WORK ITEM:
Only the lines from the start of the entries through the line with "A, B, C, D, E, F: these" are wanted; please output them exactly.

*** Begin section ***

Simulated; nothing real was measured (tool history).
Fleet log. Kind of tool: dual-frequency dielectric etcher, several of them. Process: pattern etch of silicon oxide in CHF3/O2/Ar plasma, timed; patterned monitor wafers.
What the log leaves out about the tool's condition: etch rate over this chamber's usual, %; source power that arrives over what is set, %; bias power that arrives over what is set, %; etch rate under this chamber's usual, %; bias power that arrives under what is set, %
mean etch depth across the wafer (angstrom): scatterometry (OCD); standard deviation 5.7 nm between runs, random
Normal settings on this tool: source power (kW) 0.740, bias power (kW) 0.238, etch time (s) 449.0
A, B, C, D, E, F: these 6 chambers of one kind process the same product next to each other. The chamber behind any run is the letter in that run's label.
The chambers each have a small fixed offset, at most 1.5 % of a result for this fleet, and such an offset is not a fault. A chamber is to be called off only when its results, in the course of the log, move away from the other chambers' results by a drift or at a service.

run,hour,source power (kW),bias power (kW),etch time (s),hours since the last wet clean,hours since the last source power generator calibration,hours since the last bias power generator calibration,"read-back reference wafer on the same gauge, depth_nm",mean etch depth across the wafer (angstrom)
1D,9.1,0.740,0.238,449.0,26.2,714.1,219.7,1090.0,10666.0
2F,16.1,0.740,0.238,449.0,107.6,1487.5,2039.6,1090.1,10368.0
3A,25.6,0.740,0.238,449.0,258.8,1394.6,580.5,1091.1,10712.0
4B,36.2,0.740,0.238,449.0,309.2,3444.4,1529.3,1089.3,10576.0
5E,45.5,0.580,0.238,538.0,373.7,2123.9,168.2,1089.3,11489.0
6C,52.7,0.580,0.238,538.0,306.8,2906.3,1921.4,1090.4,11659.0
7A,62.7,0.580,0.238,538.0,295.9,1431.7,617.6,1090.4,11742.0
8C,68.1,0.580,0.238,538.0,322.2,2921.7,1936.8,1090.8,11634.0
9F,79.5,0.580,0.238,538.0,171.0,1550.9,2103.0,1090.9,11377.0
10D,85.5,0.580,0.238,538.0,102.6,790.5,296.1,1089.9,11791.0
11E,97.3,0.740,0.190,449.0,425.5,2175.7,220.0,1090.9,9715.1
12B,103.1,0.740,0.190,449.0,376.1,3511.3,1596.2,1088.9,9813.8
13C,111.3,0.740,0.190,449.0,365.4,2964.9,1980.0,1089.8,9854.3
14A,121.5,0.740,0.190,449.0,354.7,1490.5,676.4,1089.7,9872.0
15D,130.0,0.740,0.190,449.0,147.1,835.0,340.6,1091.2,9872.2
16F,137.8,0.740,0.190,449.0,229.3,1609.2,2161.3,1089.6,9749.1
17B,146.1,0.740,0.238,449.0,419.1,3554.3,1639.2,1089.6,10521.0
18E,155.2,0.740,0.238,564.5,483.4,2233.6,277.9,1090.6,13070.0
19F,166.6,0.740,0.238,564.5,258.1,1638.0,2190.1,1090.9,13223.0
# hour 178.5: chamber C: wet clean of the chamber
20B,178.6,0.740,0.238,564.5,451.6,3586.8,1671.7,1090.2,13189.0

*** End section ***

RESULT:
Simulated; nothing real was measured (tool history).
Fleet log. Kind of tool: dual-frequency dielectric etcher, several of them. Process: pattern etch of silicon oxide in CHF3/O2/Ar plasma, timed; patterned monitor wafers.
What the log leaves out about the tool's condition: etch rate over this chamber's usual, %; source power that arrives over what is set, %; bias power that arrives over what is set, %; etch rate under this chamber's usual, %; bias power that arrives under what is set, %
mean etch depth across the wafer (angstrom): scatterometry (OCD); standard deviation 5.7 nm between runs, random
Normal settings on this tool: source power (kW) 0.740, bias power (kW) 0.238, etch time (s) 449.0
A, B, C, D, E, F: these 6 chambers of one kind process the same product next to each other. The chamber behind any run is the letter in that run's label.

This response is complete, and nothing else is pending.